* PROVIDED DATA:
○ ○ ○ ○

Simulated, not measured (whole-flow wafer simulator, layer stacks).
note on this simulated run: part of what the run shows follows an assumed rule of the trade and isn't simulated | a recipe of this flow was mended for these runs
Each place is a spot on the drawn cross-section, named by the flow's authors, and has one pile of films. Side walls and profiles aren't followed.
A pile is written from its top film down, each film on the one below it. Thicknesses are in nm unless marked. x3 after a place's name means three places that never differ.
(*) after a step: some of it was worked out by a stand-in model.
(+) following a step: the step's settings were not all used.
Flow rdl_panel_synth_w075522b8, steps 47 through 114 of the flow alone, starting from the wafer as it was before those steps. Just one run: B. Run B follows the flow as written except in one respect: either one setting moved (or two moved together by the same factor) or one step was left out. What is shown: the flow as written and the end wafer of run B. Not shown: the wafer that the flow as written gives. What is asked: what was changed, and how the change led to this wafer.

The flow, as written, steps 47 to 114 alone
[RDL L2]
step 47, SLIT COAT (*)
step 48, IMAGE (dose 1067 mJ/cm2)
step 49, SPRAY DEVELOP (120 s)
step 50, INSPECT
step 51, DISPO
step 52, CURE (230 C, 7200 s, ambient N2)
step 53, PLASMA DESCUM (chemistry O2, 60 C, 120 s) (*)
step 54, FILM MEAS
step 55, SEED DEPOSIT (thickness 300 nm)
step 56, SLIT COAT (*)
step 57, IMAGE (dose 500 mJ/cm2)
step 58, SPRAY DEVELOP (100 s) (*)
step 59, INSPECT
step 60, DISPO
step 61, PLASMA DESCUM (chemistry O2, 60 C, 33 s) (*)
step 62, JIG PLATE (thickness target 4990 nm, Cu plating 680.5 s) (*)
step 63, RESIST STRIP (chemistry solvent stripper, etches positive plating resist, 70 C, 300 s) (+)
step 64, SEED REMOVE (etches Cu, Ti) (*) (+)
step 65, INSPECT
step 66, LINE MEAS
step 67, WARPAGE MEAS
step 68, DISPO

○ ○ ○ ○

* ASSIGNMENT: Starting at the line that has "(*) after a" and ending at the line that has "step 67, WARPAGE MEAS", please write out the lines above exactly, leaving out all others.

* REPLY:
(*) after a step: some of it was worked out by a stand-in model.
(+) following a step: the step's settings were not all used.
Flow rdl_panel_synth_w075522b8, steps 47 through 114 of the flow alone, starting from the wafer as it was before those steps. Just one run: B. Run B follows the flow as written except in one respect: either one setting moved (or two moved together by the same factor) or one step was left out. What is shown: the flow as written and the end wafer of run B. Not shown: the wafer that the flow as written gives. What is asked: what was changed, and how the change led to this wafer.

The flow, as written, steps 47 to 114 alone
[RDL L2]
step 47, SLIT COAT (*)
step 48, IMAGE (dose 1067 mJ/cm2)
step 49, SPRAY DEVELOP (120 s)
step 50, INSPECT
step 51, DISPO
step 52, CURE (230 C, 7200 s, ambient N2)
step 53, PLASMA DESCUM (chemistry O2, 60 C, 120 s) (*)
step 54, FILM MEAS
step 55, SEED DEPOSIT (thickness 300 nm)
step 56, SLIT COAT (*)
step 57, IMAGE (dose 500 mJ/cm2)
step 58, SPRAY DEVELOP (100 s) (*)
step 59, INSPECT
step 60, DISPO
step 61, PLASMA DESCUM (chemistry O2, 60 C, 33 s) (*)
step 62, JIG PLATE (thickness target 4990 nm, Cu plating 680.5 s) (*)
step 63, RESIST STRIP (chemistry solvent stripper, etches positive plating resist, 70 C, 300 s) (+)
step 64, SEED REMOVE (etches Cu, Ti) (*) (+)
step 65, INSPECT
step 66, LINE MEAS
step 67, WARPAGE MEAS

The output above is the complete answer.